= = =
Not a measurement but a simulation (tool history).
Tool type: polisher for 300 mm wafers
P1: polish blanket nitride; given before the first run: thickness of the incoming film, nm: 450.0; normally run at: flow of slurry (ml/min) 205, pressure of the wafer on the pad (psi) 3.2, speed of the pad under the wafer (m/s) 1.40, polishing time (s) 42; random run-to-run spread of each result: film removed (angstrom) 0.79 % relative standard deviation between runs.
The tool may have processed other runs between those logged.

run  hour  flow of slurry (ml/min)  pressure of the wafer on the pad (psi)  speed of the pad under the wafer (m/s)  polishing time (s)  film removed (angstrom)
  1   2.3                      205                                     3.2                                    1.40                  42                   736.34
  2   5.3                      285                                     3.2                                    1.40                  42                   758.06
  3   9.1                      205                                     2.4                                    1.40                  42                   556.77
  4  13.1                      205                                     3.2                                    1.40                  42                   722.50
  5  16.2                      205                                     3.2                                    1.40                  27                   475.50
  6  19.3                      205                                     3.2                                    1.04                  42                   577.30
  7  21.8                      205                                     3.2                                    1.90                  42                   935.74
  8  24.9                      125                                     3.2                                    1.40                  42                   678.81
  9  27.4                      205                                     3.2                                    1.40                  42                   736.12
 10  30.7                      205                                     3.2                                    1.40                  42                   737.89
= = =

### Assignment
Within the listing above, the range opens at the line with "Tool type: polisher for 300 mm wafers" and closes at the line with "The tool may". Reproduce exactly the lines of that range, including both ends.

### Written reply
Tool type: polisher for 300 mm wafers
P1: polish blanket nitride; given before the first run: thickness of the incoming film, nm: 450.0; normally run at: flow of slurry (ml/min) 205, pressure of the wafer on the pad (psi) 3.2, speed of the pad under the wafer (m/s) 1.40, polishing time (s) 42; random run-to-run spread of each result: film removed (angstrom) 0.79 % relative standard deviation between runs.
The tool may have processed other runs between those logged.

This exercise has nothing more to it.